DATASET RECORDS START

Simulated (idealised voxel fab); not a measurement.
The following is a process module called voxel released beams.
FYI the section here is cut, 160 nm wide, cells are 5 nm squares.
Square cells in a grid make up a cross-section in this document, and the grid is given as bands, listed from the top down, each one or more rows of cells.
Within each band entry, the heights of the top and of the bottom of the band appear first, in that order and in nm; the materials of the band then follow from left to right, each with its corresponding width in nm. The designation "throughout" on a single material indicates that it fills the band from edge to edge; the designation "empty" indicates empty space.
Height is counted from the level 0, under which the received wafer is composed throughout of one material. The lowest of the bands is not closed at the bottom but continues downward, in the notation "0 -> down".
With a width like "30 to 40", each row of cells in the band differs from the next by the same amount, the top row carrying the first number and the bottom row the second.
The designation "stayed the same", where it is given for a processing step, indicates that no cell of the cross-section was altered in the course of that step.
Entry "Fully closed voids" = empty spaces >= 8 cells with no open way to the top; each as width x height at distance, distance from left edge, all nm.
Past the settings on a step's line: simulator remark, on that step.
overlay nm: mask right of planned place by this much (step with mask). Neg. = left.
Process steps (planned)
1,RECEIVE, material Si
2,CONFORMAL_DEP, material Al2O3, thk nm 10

DATASET RECORDS END

ASSIGNMENT
What you output must be the lines from the opening of the material above up to and including the line with "of that step.", reproduced exactly.

ANSWER SPACE
Simulated (idealised voxel fab); not a measurement.
The following is a process module called voxel released beams.
FYI the section here is cut, 160 nm wide, cells are 5 nm squares.
Square cells in a grid make up a cross-section in this document, and the grid is given as bands, listed from the top down, each one or more rows of cells.
Within each band entry, the heights of the top and of the bottom of the band appear first, in that order and in nm; the materials of the band then follow from left to right, each with its corresponding width in nm. The designation "throughout" on a single material indicates that it fills the band from edge to edge; the designation "empty" indicates empty space.
Height is counted from the level 0, under which the received wafer is composed throughout of one material. The lowest of the bands is not closed at the bottom but continues downward, in the notation "0 -> down".
With a width like "30 to 40", each row of cells in the band differs from the next by the same amount, the top row carrying the first number and the bottom row the second.
The designation "stayed the same", where it is given for a processing step, indicates that no cell of the cross-section was altered in the course of that step.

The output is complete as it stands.